Go through the entries below from the first line and output each one exactly, up to and including the line with "L090.2,can't be placed: 2 or 1,2".

** Opening Provided data block **
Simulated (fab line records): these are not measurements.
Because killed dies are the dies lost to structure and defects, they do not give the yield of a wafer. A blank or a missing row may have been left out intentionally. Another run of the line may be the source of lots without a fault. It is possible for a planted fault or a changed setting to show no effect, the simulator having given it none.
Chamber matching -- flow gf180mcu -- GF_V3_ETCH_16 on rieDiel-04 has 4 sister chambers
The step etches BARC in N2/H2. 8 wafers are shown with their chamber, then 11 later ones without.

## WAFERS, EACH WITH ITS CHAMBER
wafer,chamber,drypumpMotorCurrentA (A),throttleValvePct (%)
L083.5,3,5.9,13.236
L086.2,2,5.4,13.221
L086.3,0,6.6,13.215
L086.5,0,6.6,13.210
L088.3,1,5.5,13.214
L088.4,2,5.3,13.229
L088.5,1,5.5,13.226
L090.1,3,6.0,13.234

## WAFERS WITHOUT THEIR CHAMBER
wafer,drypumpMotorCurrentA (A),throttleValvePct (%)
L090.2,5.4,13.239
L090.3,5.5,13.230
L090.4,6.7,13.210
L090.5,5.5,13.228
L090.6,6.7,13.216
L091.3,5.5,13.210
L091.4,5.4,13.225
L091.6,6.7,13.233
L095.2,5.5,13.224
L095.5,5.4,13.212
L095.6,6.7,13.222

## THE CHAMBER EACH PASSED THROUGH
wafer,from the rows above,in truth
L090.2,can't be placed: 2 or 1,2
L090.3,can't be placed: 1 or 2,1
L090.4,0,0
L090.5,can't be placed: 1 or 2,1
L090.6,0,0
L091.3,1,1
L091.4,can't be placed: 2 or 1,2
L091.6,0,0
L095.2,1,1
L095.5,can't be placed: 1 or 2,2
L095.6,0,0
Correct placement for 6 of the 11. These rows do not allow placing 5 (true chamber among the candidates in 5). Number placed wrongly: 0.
** Closing Provided data block **

* **Answer section**:
Simulated (fab line records): these are not measurements.
Because killed dies are the dies lost to structure and defects, they do not give the yield of a wafer. A blank or a missing row may have been left out intentionally. Another run of the line may be the source of lots without a fault. It is possible for a planted fault or a changed setting to show no effect, the simulator having given it none.
Chamber matching -- flow gf180mcu -- GF_V3_ETCH_16 on rieDiel-04 has 4 sister chambers
The step etches BARC in N2/H2. 8 wafers are shown with their chamber, then 11 later ones without.

## WAFERS, EACH WITH ITS CHAMBER
wafer,chamber,drypumpMotorCurrentA (A),throttleValvePct (%)
L083.5,3,5.9,13.236
L086.2,2,5.4,13.221
L086.3,0,6.6,13.215
L086.5,0,6.6,13.210
L088.3,1,5.5,13.214
L088.4,2,5.3,13.229
L088.5,1,5.5,13.226
L090.1,3,6.0,13.234

## WAFERS WITHOUT THEIR CHAMBER
wafer,drypumpMotorCurrentA (A),throttleValvePct (%)
L090.2,5.4,13.239
L090.3,5.5,13.230
L090.4,6.7,13.210
L090.5,5.5,13.228
L090.6,6.7,13.216
L091.3,5.5,13.210
L091.4,5.4,13.225
L091.6,6.7,13.233
L095.2,5.5,13.224
L095.5,5.4,13.212
L095.6,6.7,13.222

## THE CHAMBER EACH PASSED THROUGH
wafer,from the rows above,in truth
L090.2,can't be placed: 2 or 1,2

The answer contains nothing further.